> _Provided information_:
* * * * * * * * *

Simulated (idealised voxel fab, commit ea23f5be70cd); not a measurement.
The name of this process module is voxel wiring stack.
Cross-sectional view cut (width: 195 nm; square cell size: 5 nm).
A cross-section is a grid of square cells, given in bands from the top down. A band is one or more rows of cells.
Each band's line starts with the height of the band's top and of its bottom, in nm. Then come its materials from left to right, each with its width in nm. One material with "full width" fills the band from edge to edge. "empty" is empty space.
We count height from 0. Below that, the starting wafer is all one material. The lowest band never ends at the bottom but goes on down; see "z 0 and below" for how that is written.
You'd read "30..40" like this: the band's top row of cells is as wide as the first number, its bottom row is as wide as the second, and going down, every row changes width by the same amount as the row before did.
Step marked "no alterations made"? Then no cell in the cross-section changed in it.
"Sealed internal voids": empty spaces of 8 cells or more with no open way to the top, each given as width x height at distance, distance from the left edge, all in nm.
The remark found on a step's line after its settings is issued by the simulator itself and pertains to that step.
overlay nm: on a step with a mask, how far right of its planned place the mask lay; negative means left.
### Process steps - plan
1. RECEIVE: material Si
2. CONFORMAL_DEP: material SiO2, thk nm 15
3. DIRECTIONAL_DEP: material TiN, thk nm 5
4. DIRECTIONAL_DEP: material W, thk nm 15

* * * * * * * * *

> _Work instruction_:
Extract each line of the material exactly as it stands.

> _Your solution_:
Simulated (idealised voxel fab, commit ea23f5be70cd); not a measurement.
The name of this process module is voxel wiring stack.
Cross-sectional view cut (width: 195 nm; square cell size: 5 nm).
A cross-section is a grid of square cells, given in bands from the top down. A band is one or more rows of cells.
Each band's line starts with the height of the band's top and of its bottom, in nm. Then come its materials from left to right, each with its width in nm. One material with "full width" fills the band from edge to edge. "empty" is empty space.
We count height from 0. Below that, the starting wafer is all one material. The lowest band never ends at the bottom but goes on down; see "z 0 and below" for how that is written.
You'd read "30..40" like this: the band's top row of cells is as wide as the first number, its bottom row is as wide as the second, and going down, every row changes width by the same amount as the row before did.
Step marked "no alterations made"? Then no cell in the cross-section changed in it.
"Sealed internal voids": empty spaces of 8 cells or more with no open way to the top, each given as width x height at distance, distance from the left edge, all in nm.
The remark found on a step's line after its settings is issued by the simulator itself and pertains to that step.
overlay nm: on a step with a mask, how far right of its planned place the mask lay; negative means left.
### Process steps - plan
1. RECEIVE: material Si
2. CONFORMAL_DEP: material SiO2, thk nm 15
3. DIRECTIONAL_DEP: material TiN, thk nm 5
4. DIRECTIONAL_DEP: material W, thk nm 15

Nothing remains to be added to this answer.